### Assigned task
Until you reach the line containing "P3: etch of", reproduce each line of the listing exactly, please, and include that line as well.

Start of Data records

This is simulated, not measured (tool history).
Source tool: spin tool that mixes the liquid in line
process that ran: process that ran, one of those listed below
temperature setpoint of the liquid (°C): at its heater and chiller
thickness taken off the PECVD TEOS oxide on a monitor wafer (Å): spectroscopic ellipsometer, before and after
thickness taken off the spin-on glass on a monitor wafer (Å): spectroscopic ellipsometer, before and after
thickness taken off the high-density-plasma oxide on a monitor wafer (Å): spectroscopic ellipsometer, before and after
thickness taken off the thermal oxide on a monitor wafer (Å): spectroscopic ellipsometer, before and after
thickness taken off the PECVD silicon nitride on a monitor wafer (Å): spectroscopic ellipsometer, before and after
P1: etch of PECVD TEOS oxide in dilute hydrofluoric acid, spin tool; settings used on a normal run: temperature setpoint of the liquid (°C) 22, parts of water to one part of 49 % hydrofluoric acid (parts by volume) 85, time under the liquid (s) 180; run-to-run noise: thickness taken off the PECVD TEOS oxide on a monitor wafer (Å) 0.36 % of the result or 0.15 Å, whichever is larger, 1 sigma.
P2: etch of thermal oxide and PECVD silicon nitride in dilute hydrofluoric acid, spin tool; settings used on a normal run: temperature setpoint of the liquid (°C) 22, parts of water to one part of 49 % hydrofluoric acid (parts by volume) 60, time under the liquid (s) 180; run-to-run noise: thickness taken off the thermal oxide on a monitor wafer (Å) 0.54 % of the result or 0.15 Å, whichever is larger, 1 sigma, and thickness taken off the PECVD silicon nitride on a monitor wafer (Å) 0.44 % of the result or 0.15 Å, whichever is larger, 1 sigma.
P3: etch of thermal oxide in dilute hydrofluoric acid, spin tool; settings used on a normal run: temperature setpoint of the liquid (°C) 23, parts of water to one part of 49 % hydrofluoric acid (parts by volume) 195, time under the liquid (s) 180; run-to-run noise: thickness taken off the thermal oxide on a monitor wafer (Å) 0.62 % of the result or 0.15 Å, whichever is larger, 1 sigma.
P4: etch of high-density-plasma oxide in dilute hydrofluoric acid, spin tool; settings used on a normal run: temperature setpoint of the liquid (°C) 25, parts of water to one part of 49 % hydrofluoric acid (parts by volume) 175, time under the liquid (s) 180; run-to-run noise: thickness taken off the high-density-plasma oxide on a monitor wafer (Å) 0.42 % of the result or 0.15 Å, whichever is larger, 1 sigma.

End of Data records

### Task answer
This is simulated, not measured (tool history).
Source tool: spin tool that mixes the liquid in line
process that ran: process that ran, one of those listed below
temperature setpoint of the liquid (°C): at its heater and chiller
thickness taken off the PECVD TEOS oxide on a monitor wafer (Å): spectroscopic ellipsometer, before and after
thickness taken off the spin-on glass on a monitor wafer (Å): spectroscopic ellipsometer, before and after
thickness taken off the high-density-plasma oxide on a monitor wafer (Å): spectroscopic ellipsometer, before and after
thickness taken off the thermal oxide on a monitor wafer (Å): spectroscopic ellipsometer, before and after
thickness taken off the PECVD silicon nitride on a monitor wafer (Å): spectroscopic ellipsometer, before and after
P1: etch of PECVD TEOS oxide in dilute hydrofluoric acid, spin tool; settings used on a normal run: temperature setpoint of the liquid (°C) 22, parts of water to one part of 49 % hydrofluoric acid (parts by volume) 85, time under the liquid (s) 180; run-to-run noise: thickness taken off the PECVD TEOS oxide on a monitor wafer (Å) 0.36 % of the result or 0.15 Å, whichever is larger, 1 sigma.
P2: etch of thermal oxide and PECVD silicon nitride in dilute hydrofluoric acid, spin tool; settings used on a normal run: temperature setpoint of the liquid (°C) 22, parts of water to one part of 49 % hydrofluoric acid (parts by volume) 60, time under the liquid (s) 180; run-to-run noise: thickness taken off the thermal oxide on a monitor wafer (Å) 0.54 % of the result or 0.15 Å, whichever is larger, 1 sigma, and thickness taken off the PECVD silicon nitride on a monitor wafer (Å) 0.44 % of the result or 0.15 Å, whichever is larger, 1 sigma.
P3: etch of thermal oxide in dilute hydrofluoric acid, spin tool; settings used on a normal run: temperature setpoint of the liquid (°C) 23, parts of water to one part of 49 % hydrofluoric acid (parts by volume) 195, time under the liquid (s) 180; run-to-run noise: thickness taken off the thermal oxide on a monitor wafer (Å) 0.62 % of the result or 0.15 Å, whichever is larger, 1 sigma.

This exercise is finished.